:: Action item ::
From the data below, please reproduce exactly everything from the line that contains "The step etches" down to the line that contains "SIGNATURES (averages over the wafers above)", with both ends included.

**** Stored data ****

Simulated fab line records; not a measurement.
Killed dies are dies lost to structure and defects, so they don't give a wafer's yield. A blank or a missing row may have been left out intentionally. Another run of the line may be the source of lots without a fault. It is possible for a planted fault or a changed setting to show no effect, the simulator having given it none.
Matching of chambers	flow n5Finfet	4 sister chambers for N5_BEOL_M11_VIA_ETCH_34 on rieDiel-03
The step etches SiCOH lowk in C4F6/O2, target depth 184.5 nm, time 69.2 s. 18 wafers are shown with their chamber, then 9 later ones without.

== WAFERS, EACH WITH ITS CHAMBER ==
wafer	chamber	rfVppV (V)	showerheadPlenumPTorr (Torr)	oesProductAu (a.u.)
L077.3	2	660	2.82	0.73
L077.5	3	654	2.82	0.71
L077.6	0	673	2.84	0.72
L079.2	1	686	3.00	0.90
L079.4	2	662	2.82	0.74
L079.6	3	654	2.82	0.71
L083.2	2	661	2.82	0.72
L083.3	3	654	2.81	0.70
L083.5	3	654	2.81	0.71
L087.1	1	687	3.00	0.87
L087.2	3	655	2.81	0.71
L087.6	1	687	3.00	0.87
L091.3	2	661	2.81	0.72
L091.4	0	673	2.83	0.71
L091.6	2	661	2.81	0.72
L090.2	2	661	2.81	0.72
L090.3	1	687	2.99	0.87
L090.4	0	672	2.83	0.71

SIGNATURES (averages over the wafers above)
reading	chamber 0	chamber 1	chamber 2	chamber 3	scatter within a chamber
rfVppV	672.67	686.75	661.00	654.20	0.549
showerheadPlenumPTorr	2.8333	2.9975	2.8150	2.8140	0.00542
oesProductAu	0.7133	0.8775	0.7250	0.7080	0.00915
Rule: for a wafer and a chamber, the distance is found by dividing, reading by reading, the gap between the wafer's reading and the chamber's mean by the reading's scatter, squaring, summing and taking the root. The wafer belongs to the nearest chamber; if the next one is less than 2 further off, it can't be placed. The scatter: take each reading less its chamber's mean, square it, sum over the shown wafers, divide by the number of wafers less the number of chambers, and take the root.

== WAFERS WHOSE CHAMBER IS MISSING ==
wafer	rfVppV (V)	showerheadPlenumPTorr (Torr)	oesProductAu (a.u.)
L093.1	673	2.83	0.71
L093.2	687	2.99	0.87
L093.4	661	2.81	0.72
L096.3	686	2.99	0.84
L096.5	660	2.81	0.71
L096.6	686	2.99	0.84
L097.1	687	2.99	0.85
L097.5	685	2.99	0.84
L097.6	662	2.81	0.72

****

:: Your solution ::
The step etches SiCOH lowk in C4F6/O2, target depth 184.5 nm, time 69.2 s. 18 wafers are shown with their chamber, then 9 later ones without.

== WAFERS, EACH WITH ITS CHAMBER ==
wafer	chamber	rfVppV (V)	showerheadPlenumPTorr (Torr)	oesProductAu (a.u.)
L077.3	2	660	2.82	0.73
L077.5	3	654	2.82	0.71
L077.6	0	673	2.84	0.72
L079.2	1	686	3.00	0.90
L079.4	2	662	2.82	0.74
L079.6	3	654	2.82	0.71
L083.2	2	661	2.82	0.72
L083.3	3	654	2.81	0.70
L083.5	3	654	2.81	0.71
L087.1	1	687	3.00	0.87
L087.2	3	655	2.81	0.71
L087.6	1	687	3.00	0.87
L091.3	2	661	2.81	0.72
L091.4	0	673	2.83	0.71
L091.6	2	661	2.81	0.72
L090.2	2	661	2.81	0.72
L090.3	1	687	2.99	0.87
L090.4	0	672	2.83	0.71

SIGNATURES (averages over the wafers above)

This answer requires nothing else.